## Activity
Transcribe every entry exactly, with nothing added or left out.

BEGIN

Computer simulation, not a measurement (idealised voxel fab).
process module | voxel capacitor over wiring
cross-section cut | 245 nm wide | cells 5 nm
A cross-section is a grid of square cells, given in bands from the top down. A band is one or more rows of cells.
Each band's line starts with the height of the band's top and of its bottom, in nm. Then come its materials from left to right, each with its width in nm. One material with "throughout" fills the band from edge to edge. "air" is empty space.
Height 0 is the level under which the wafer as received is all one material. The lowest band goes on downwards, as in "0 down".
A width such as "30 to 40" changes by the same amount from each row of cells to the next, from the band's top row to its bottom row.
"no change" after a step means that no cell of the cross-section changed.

END

## Task output
Computer simulation, not a measurement (idealised voxel fab).
process module | voxel capacitor over wiring
cross-section cut | 245 nm wide | cells 5 nm
A cross-section is a grid of square cells, given in bands from the top down. A band is one or more rows of cells.
Each band's line starts with the height of the band's top and of its bottom, in nm. Then come its materials from left to right, each with its width in nm. One material with "throughout" fills the band from edge to edge. "air" is empty space.
Height 0 is the level under which the wafer as received is all one material. The lowest band goes on downwards, as in "0 down".
A width such as "30 to 40" changes by the same amount from each row of cells to the next, from the band's top row to its bottom row.
"no change" after a step means that no cell of the cross-section changed.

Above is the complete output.